:: Data supplied ::
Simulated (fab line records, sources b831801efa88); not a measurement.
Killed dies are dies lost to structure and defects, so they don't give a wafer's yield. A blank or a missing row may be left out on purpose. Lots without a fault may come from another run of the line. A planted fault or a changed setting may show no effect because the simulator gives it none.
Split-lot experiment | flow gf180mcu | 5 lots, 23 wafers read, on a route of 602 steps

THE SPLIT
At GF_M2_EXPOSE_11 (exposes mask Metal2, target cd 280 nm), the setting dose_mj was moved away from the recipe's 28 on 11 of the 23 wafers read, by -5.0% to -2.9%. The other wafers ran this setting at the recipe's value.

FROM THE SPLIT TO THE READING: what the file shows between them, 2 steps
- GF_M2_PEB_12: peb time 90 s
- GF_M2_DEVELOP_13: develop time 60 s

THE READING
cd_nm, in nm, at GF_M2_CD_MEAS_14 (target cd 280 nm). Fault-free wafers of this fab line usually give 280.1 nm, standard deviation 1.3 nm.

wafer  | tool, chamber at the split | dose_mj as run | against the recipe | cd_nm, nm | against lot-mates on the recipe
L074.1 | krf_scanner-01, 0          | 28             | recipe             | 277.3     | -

:: Work order ::
Write out, exactly and with nothing else, the lines of the listing above from its first line through the line with "on the recipe".

:: Answer section ::
Simulated (fab line records, sources b831801efa88); not a measurement.
Killed dies are dies lost to structure and defects, so they don't give a wafer's yield. A blank or a missing row may be left out on purpose. Lots without a fault may come from another run of the line. A planted fault or a changed setting may show no effect because the simulator gives it none.
Split-lot experiment | flow gf180mcu | 5 lots, 23 wafers read, on a route of 602 steps

THE SPLIT
At GF_M2_EXPOSE_11 (exposes mask Metal2, target cd 280 nm), the setting dose_mj was moved away from the recipe's 28 on 11 of the 23 wafers read, by -5.0% to -2.9%. The other wafers ran this setting at the recipe's value.

FROM THE SPLIT TO THE READING: what the file shows between them, 2 steps
- GF_M2_PEB_12: peb time 90 s
- GF_M2_DEVELOP_13: develop time 60 s

THE READING
cd_nm, in nm, at GF_M2_CD_MEAS_14 (target cd 280 nm). Fault-free wafers of this fab line usually give 280.1 nm, standard deviation 1.3 nm.

wafer  | tool, chamber at the split | dose_mj as run | against the recipe | cd_nm, nm | against lot-mates on the recipe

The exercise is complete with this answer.